**WORK INSTRUCTION**
Quote every line from the top of the listing down to and including the line that contains "Cross-section cut: width".

■ ■ ■ ■ ■
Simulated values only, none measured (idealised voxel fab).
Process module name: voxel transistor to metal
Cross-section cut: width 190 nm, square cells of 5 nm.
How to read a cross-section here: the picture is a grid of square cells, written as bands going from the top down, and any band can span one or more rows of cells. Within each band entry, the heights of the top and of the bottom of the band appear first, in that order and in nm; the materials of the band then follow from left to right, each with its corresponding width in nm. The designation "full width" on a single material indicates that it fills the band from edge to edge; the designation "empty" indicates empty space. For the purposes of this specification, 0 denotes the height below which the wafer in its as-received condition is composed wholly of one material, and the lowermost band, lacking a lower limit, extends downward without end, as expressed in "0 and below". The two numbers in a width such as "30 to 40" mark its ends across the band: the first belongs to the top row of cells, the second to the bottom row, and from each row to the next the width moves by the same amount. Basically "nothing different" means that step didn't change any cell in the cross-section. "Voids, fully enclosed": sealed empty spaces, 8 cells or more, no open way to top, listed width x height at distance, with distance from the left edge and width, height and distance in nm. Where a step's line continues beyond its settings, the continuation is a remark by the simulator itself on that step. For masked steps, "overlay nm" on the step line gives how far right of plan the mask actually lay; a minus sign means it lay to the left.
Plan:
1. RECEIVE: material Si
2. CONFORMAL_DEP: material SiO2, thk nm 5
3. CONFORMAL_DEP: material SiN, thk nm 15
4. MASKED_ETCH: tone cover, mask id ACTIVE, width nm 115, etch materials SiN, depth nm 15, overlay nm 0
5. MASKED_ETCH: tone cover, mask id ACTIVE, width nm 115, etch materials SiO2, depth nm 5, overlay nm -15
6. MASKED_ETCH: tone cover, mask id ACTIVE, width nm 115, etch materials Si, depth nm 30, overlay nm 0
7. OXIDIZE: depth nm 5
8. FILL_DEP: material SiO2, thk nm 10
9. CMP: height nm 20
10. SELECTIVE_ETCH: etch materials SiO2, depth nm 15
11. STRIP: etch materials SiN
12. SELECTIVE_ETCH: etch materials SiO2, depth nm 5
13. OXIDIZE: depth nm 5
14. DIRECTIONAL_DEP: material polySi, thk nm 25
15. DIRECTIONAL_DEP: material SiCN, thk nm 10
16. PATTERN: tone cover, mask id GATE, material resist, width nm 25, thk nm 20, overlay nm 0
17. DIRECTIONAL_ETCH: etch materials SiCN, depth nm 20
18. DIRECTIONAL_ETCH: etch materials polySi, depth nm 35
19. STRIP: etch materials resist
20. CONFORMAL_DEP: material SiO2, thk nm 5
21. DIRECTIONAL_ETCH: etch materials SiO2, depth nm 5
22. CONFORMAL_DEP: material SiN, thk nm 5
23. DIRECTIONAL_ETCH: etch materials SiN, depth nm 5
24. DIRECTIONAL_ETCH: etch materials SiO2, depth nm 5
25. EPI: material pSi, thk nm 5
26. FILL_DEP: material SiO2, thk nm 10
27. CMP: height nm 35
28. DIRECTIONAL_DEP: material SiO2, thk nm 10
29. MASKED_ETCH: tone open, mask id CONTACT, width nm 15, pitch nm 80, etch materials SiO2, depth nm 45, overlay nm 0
■ ■ ■ ■ ■

**RESPONSE BOX**
Simulated values only, none measured (idealised voxel fab).
Process module name: voxel transistor to metal
Cross-section cut: width 190 nm, square cells of 5 nm.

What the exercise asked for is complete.